RECORDS SHOWN: Begin

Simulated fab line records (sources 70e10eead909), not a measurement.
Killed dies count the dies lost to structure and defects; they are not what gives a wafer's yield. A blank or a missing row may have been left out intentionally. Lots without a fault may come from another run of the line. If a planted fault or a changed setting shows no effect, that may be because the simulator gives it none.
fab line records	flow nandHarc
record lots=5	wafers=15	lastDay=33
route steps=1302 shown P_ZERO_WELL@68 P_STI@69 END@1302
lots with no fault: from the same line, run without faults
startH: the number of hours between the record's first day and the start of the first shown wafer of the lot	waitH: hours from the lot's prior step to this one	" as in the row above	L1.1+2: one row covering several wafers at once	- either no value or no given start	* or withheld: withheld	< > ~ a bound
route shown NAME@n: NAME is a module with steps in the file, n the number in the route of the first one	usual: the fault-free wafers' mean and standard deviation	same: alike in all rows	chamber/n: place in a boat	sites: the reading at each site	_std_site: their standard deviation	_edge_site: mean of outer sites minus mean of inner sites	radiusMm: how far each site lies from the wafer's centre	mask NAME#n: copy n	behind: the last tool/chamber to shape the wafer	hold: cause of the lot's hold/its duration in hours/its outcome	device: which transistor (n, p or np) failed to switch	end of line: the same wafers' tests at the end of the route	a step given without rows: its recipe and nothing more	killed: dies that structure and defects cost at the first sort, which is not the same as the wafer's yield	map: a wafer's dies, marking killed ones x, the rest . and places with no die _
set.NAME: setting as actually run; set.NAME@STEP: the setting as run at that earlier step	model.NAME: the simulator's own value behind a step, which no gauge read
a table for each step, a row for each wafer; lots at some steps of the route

RECORDS SHOWN: End

• [WORK ORDER] Every record above needs to be returned in full, exactly.

• [EXPECTED ANSWER]
Simulated fab line records (sources 70e10eead909), not a measurement.
Killed dies count the dies lost to structure and defects; they are not what gives a wafer's yield. A blank or a missing row may have been left out intentionally. Lots without a fault may come from another run of the line. If a planted fault or a changed setting shows no effect, that may be because the simulator gives it none.
fab line records	flow nandHarc
record lots=5	wafers=15	lastDay=33
route steps=1302 shown P_ZERO_WELL@68 P_STI@69 END@1302
lots with no fault: from the same line, run without faults
startH: the number of hours between the record's first day and the start of the first shown wafer of the lot	waitH: hours from the lot's prior step to this one	" as in the row above	L1.1+2: one row covering several wafers at once	- either no value or no given start	* or withheld: withheld	< > ~ a bound
route shown NAME@n: NAME is a module with steps in the file, n the number in the route of the first one	usual: the fault-free wafers' mean and standard deviation	same: alike in all rows	chamber/n: place in a boat	sites: the reading at each site	_std_site: their standard deviation	_edge_site: mean of outer sites minus mean of inner sites	radiusMm: how far each site lies from the wafer's centre	mask NAME#n: copy n	behind: the last tool/chamber to shape the wafer	hold: cause of the lot's hold/its duration in hours/its outcome	device: which transistor (n, p or np) failed to switch	end of line: the same wafers' tests at the end of the route	a step given without rows: its recipe and nothing more	killed: dies that structure and defects cost at the first sort, which is not the same as the wafer's yield	map: a wafer's dies, marking killed ones x, the rest . and places with no die _
set.NAME: setting as actually run; set.NAME@STEP: the setting as run at that earlier step	model.NAME: the simulator's own value behind a step, which no gauge read
a table for each step, a row for each wafer; lots at some steps of the route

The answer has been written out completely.